## [RECORDS SHOWN]

--------

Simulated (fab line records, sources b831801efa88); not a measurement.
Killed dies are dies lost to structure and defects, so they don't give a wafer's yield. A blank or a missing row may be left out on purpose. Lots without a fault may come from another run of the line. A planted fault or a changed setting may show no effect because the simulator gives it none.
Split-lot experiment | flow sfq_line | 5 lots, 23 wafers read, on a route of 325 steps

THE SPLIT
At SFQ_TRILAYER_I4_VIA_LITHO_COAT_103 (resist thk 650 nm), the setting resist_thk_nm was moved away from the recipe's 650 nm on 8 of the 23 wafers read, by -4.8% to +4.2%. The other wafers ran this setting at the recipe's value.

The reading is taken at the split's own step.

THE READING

--------

## [BRIEF]
The full listing above is to be transcribed exactly.

## [RESULT]
Simulated (fab line records, sources b831801efa88); not a measurement.
Killed dies are dies lost to structure and defects, so they don't give a wafer's yield. A blank or a missing row may be left out on purpose. Lots without a fault may come from another run of the line. A planted fault or a changed setting may show no effect because the simulator gives it none.
Split-lot experiment | flow sfq_line | 5 lots, 23 wafers read, on a route of 325 steps

THE SPLIT
At SFQ_TRILAYER_I4_VIA_LITHO_COAT_103 (resist thk 650 nm), the setting resist_thk_nm was moved away from the recipe's 650 nm on 8 of the 23 wafers read, by -4.8% to +4.2%. The other wafers ran this setting at the recipe's value.

The reading is taken at the split's own step.

THE READING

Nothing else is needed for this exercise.